• [DATASET CONTENT]:
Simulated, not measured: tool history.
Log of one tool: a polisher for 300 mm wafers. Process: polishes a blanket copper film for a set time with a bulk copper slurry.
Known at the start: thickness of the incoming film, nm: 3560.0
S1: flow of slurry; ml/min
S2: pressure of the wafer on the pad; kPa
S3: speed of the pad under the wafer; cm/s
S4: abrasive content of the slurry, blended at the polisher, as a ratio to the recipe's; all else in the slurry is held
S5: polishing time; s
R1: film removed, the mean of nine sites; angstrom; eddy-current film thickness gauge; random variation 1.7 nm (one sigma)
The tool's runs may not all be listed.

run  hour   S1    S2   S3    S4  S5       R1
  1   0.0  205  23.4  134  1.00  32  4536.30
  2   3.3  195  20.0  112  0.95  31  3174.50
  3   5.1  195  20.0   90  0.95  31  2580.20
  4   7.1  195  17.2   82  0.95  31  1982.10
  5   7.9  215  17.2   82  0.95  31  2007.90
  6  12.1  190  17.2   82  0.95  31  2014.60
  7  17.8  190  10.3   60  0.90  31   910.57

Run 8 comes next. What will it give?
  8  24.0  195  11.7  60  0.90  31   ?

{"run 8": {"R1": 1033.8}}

• [ASSIGNMENT]:
An exact transcription of the lines from the start of the listing through the line bearing "S1: flow of slurry; ml/min" is the whole answer.

• [TASK ANSWER]:
Simulated, not measured: tool history.
Log of one tool: a polisher for 300 mm wafers. Process: polishes a blanket copper film for a set time with a bulk copper slurry.
Known at the start: thickness of the incoming film, nm: 3560.0
S1: flow of slurry; ml/min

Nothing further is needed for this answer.